• [Assigned task] The response must be a precise copy of the records that follow.

• [Supplied material]
-*-

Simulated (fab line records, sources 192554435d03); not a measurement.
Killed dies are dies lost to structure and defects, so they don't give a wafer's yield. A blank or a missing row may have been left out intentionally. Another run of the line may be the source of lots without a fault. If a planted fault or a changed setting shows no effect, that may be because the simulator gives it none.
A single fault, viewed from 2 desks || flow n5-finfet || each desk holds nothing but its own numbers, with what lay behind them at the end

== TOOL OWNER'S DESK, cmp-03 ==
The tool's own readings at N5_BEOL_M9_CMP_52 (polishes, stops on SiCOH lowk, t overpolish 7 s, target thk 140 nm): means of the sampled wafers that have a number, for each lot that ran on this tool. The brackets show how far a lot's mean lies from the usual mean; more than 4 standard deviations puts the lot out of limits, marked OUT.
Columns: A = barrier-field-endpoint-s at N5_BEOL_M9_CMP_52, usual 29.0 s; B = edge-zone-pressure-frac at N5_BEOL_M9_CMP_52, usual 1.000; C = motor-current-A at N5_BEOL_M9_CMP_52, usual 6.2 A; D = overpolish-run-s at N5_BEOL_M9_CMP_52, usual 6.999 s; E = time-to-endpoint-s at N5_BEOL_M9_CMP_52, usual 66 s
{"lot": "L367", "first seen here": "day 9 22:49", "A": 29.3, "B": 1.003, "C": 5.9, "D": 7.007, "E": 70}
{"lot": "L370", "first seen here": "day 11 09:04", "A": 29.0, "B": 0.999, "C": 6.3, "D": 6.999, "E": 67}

-*-

• [Task output]
Simulated (fab line records, sources 192554435d03); not a measurement.
Killed dies are dies lost to structure and defects, so they don't give a wafer's yield. A blank or a missing row may have been left out intentionally. Another run of the line may be the source of lots without a fault. If a planted fault or a changed setting shows no effect, that may be because the simulator gives it none.
A single fault, viewed from 2 desks || flow n5-finfet || each desk holds nothing but its own numbers, with what lay behind them at the end

== TOOL OWNER'S DESK, cmp-03 ==
The tool's own readings at N5_BEOL_M9_CMP_52 (polishes, stops on SiCOH lowk, t overpolish 7 s, target thk 140 nm): means of the sampled wafers that have a number, for each lot that ran on this tool. The brackets show how far a lot's mean lies from the usual mean; more than 4 standard deviations puts the lot out of limits, marked OUT.
Columns: A = barrier-field-endpoint-s at N5_BEOL_M9_CMP_52, usual 29.0 s; B = edge-zone-pressure-frac at N5_BEOL_M9_CMP_52, usual 1.000; C = motor-current-A at N5_BEOL_M9_CMP_52, usual 6.2 A; D = overpolish-run-s at N5_BEOL_M9_CMP_52, usual 6.999 s; E = time-to-endpoint-s at N5_BEOL_M9_CMP_52, usual 66 s
{"lot": "L367", "first seen here": "day 9 22:49", "A": 29.3, "B": 1.003, "C": 5.9, "D": 7.007, "E": 70}
{"lot": "L370", "first seen here": "day 11 09:04", "A": 29.0, "B": 0.999, "C": 6.3, "D": 6.999, "E": 67}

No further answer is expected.